(Requirement) Nothing past the line containing "the authors' place" belongs in the output. Copy exactly every line of the data below from the first up to and including it.

Top of Data shown

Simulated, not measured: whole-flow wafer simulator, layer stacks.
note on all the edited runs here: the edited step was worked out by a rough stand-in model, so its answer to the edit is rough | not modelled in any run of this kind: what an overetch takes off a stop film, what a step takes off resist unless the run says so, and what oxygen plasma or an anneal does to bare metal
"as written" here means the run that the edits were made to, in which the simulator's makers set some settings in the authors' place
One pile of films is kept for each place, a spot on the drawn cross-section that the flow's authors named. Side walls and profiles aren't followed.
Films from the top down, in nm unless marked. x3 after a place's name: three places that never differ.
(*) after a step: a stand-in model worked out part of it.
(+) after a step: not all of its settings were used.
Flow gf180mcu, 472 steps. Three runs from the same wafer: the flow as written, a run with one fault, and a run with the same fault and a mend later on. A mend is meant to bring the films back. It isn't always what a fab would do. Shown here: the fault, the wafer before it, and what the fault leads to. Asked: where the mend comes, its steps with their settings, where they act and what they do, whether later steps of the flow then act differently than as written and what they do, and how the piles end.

Bottom of Data shown

(Solution)
Simulated, not measured: whole-flow wafer simulator, layer stacks.
note on all the edited runs here: the edited step was worked out by a rough stand-in model, so its answer to the edit is rough | not modelled in any run of this kind: what an overetch takes off a stop film, what a step takes off resist unless the run says so, and what oxygen plasma or an anneal does to bare metal
"as written" here means the run that the edits were made to, in which the simulator's makers set some settings in the authors' place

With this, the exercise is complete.